▸ ACTION ITEM: Line by line, transcribe the data shown below.

▸ ENTRIES SHOWN:
- - - -
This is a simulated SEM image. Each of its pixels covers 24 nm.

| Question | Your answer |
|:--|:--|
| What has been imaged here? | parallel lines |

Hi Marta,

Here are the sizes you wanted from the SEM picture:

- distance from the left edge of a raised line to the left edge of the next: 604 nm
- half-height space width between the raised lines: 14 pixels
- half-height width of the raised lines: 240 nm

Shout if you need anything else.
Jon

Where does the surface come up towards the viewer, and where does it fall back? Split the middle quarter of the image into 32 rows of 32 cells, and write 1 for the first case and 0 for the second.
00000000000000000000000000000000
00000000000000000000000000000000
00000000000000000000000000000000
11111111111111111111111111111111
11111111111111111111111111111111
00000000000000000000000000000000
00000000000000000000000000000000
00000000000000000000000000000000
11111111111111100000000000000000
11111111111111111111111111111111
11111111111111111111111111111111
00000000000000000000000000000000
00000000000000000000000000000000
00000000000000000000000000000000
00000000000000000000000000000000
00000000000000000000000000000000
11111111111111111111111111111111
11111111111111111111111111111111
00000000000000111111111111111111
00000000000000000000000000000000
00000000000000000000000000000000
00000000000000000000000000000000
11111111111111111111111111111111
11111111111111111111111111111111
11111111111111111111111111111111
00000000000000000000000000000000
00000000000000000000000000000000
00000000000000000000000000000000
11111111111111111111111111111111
- - - -

▸ WORKED SOLUTION:
This is a simulated SEM image. Each of its pixels covers 24 nm.

| Question | Your answer |
|:--|:--|
| What has been imaged here? | parallel lines |

Hi Marta,

Here are the sizes you wanted from the SEM picture:

- distance from the left edge of a raised line to the left edge of the next: 604 nm
- half-height space width between the raised lines: 14 pixels
- half-height width of the raised lines: 240 nm

Shout if you need anything else.
Jon

Where does the surface come up towards the viewer, and where does it fall back? Split the middle quarter of the image into 32 rows of 32 cells, and write 1 for the first case and 0 for the second.
00000000000000000000000000000000
00000000000000000000000000000000
00000000000000000000000000000000
11111111111111111111111111111111
11111111111111111111111111111111
00000000000000000000000000000000
00000000000000000000000000000000
00000000000000000000000000000000
11111111111111100000000000000000
11111111111111111111111111111111
11111111111111111111111111111111
00000000000000000000000000000000
00000000000000000000000000000000
00000000000000000000000000000000
00000000000000000000000000000000
00000000000000000000000000000000
11111111111111111111111111111111
11111111111111111111111111111111
00000000000000111111111111111111
00000000000000000000000000000000
00000000000000000000000000000000
00000000000000000000000000000000
11111111111111111111111111111111
11111111111111111111111111111111
11111111111111111111111111111111
00000000000000000000000000000000
00000000000000000000000000000000
00000000000000000000000000000000
11111111111111111111111111111111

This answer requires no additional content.